• _Data for review_
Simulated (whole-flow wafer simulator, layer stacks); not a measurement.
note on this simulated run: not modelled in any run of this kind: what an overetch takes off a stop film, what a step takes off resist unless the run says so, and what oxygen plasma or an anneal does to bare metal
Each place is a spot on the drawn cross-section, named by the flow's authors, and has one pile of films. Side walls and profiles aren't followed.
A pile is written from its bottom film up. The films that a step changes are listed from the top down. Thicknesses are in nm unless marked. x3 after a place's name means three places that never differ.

• _Required action_
Restate each of the entries above verbatim.

• _Exercise result_
Simulated (whole-flow wafer simulator, layer stacks); not a measurement.
note on this simulated run: not modelled in any run of this kind: what an overetch takes off a stop film, what a step takes off resist unless the run says so, and what oxygen plasma or an anneal does to bare metal
Each place is a spot on the drawn cross-section, named by the flow's authors, and has one pile of films. Side walls and profiles aren't followed.
A pile is written from its bottom film up. The films that a step changes are listed from the top down. Thicknesses are in nm unless marked. x3 after a place's name means three places that never differ.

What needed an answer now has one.